● Work task
Reproduce the data below line by line, from its first line to the line with "(+) after a", both included, and nothing past that point.

● Recorded information
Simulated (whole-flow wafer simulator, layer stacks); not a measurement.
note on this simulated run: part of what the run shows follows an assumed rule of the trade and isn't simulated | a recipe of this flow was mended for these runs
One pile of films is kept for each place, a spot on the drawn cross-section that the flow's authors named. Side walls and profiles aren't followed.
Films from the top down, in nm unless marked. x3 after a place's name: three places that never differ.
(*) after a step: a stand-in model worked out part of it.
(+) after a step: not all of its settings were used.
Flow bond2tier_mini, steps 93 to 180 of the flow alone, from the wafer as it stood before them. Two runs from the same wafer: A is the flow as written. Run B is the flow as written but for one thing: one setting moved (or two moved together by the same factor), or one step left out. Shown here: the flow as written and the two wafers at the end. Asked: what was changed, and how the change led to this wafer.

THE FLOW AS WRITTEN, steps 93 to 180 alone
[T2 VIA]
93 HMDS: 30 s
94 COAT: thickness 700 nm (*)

● Worked solution
Simulated (whole-flow wafer simulator, layer stacks); not a measurement.
note on this simulated run: part of what the run shows follows an assumed rule of the trade and isn't simulated | a recipe of this flow was mended for these runs
One pile of films is kept for each place, a spot on the drawn cross-section that the flow's authors named. Side walls and profiles aren't followed.
Films from the top down, in nm unless marked. x3 after a place's name: three places that never differ.
(*) after a step: a stand-in model worked out part of it.
(+) after a step: not all of its settings were used.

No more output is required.